*Information provided:*
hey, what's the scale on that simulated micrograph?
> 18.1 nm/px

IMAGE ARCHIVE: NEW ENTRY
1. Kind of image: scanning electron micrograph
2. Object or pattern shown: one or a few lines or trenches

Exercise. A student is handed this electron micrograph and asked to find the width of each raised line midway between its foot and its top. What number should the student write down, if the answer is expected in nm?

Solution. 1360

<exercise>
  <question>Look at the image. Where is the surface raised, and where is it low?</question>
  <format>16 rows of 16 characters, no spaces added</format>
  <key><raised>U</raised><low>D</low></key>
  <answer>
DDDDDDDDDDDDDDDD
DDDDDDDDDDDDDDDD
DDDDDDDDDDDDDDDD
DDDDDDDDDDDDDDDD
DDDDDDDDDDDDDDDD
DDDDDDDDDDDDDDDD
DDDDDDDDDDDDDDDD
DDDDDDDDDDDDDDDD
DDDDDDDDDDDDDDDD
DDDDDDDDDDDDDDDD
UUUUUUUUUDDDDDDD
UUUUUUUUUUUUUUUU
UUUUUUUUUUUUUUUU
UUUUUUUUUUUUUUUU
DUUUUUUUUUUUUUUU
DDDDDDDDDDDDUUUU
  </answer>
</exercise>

*Brief:* Print only these lines, please. They run from the start of the entries above to the line containing "<question>Look at the", both ends included, and must match exactly.

*Problem solution:*
hey, what's the scale on that simulated micrograph?
> 18.1 nm/px

IMAGE ARCHIVE: NEW ENTRY
1. Kind of image: scanning electron micrograph
2. Object or pattern shown: one or a few lines or trenches

Exercise. A student is handed this electron micrograph and asked to find the width of each raised line midway between its foot and its top. What number should the student write down, if the answer is expected in nm?

Solution. 1360

<exercise>
  <question>Look at the image. Where is the surface raised, and where is it low?</question>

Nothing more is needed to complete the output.